== Material supplied ==

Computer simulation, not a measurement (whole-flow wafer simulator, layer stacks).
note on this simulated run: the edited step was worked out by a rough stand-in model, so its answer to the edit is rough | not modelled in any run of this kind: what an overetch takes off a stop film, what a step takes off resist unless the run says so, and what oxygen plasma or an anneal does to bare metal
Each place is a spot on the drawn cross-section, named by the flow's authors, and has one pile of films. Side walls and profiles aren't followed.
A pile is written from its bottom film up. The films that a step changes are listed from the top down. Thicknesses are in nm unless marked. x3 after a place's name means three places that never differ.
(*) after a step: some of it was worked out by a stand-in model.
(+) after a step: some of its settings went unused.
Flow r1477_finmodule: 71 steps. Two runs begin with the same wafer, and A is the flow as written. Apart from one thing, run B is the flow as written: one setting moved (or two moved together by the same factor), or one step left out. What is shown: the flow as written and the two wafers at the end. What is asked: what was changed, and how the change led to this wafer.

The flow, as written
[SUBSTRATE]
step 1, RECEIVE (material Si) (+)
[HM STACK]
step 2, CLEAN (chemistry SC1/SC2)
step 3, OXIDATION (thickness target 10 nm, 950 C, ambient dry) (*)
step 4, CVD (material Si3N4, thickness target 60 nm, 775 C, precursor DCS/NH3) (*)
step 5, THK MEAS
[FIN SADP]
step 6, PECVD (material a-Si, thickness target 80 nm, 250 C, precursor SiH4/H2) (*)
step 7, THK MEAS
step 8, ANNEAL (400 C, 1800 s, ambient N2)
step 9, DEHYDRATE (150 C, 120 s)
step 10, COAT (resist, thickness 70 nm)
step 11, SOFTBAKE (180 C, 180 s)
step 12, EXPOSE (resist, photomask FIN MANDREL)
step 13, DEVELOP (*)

===

[Work item] Using the records above, copy word for word the line with "[SUBSTRATE]", the line with "step 9, DEHYDRATE (150 C, 120 s)", and every line between them.

[Exercise output]
[SUBSTRATE]
step 1, RECEIVE (material Si) (+)
[HM STACK]
step 2, CLEAN (chemistry SC1/SC2)
step 3, OXIDATION (thickness target 10 nm, 950 C, ambient dry) (*)
step 4, CVD (material Si3N4, thickness target 60 nm, 775 C, precursor DCS/NH3) (*)
step 5, THK MEAS
[FIN SADP]
step 6, PECVD (material a-Si, thickness target 80 nm, 250 C, precursor SiH4/H2) (*)
step 7, THK MEAS
step 8, ANNEAL (400 C, 1800 s, ambient N2)
step 9, DEHYDRATE (150 C, 120 s)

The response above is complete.